Requirement: Nothing beyond the line containing "(+) after a" should be printed; print each line exactly from the first line of the listing below through it.

Extracted entries: Begin

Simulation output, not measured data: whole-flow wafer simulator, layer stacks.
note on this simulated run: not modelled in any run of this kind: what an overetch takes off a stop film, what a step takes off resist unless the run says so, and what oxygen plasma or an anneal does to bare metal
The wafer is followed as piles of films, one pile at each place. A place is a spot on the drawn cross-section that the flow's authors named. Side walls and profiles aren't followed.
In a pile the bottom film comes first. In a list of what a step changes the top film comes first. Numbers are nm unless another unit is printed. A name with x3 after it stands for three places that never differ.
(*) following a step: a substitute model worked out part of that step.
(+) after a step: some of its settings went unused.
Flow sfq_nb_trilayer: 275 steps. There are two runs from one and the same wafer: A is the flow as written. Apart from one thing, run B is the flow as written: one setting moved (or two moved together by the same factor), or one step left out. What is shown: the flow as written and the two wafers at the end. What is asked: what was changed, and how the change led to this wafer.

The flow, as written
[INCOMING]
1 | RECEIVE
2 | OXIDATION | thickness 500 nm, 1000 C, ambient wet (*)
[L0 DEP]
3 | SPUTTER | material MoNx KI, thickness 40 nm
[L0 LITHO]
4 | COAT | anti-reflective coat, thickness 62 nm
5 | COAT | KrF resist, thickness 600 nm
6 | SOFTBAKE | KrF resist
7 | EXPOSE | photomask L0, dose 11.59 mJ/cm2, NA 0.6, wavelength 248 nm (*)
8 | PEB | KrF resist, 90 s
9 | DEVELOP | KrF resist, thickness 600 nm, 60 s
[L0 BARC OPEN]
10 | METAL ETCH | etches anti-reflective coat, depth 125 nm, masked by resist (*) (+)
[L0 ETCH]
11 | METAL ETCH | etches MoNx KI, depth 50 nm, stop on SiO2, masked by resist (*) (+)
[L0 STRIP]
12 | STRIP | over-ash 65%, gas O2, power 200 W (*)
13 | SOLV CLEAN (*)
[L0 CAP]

Extracted entries: End

Task solution:
Simulation output, not measured data: whole-flow wafer simulator, layer stacks.
note on this simulated run: not modelled in any run of this kind: what an overetch takes off a stop film, what a step takes off resist unless the run says so, and what oxygen plasma or an anneal does to bare metal
The wafer is followed as piles of films, one pile at each place. A place is a spot on the drawn cross-section that the flow's authors named. Side walls and profiles aren't followed.
In a pile the bottom film comes first. In a list of what a step changes the top film comes first. Numbers are nm unless another unit is printed. A name with x3 after it stands for three places that never differ.
(*) following a step: a substitute model worked out part of that step.
(+) after a step: some of its settings went unused.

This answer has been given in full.